(Study material):
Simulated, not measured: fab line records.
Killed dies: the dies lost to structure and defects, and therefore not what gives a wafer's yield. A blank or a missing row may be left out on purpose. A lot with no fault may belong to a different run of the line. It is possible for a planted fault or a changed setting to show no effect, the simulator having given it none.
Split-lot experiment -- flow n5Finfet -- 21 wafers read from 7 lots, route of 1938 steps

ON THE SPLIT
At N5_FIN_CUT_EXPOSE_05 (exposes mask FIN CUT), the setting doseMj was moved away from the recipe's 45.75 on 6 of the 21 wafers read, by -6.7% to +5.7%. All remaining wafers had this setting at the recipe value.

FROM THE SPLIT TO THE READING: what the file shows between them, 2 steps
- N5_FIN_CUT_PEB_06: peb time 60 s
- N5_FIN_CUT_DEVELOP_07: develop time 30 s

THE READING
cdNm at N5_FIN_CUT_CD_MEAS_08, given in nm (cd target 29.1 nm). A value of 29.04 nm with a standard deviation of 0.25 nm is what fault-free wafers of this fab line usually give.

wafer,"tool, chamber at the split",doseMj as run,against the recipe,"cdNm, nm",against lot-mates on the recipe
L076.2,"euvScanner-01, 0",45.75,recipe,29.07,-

(Requirement): The whole listing above should be copied out exactly, line by line.

(Task output):
Simulated, not measured: fab line records.
Killed dies: the dies lost to structure and defects, and therefore not what gives a wafer's yield. A blank or a missing row may be left out on purpose. A lot with no fault may belong to a different run of the line. It is possible for a planted fault or a changed setting to show no effect, the simulator having given it none.
Split-lot experiment -- flow n5Finfet -- 21 wafers read from 7 lots, route of 1938 steps

ON THE SPLIT
At N5_FIN_CUT_EXPOSE_05 (exposes mask FIN CUT), the setting doseMj was moved away from the recipe's 45.75 on 6 of the 21 wafers read, by -6.7% to +5.7%. All remaining wafers had this setting at the recipe value.

FROM THE SPLIT TO THE READING: what the file shows between them, 2 steps
- N5_FIN_CUT_PEB_06: peb time 60 s
- N5_FIN_CUT_DEVELOP_07: develop time 30 s

THE READING
cdNm at N5_FIN_CUT_CD_MEAS_08, given in nm (cd target 29.1 nm). A value of 29.04 nm with a standard deviation of 0.25 nm is what fault-free wafers of this fab line usually give.

wafer,"tool, chamber at the split",doseMj as run,against the recipe,"cdNm, nm",against lot-mates on the recipe
L076.2,"euvScanner-01, 0",45.75,recipe,29.07,-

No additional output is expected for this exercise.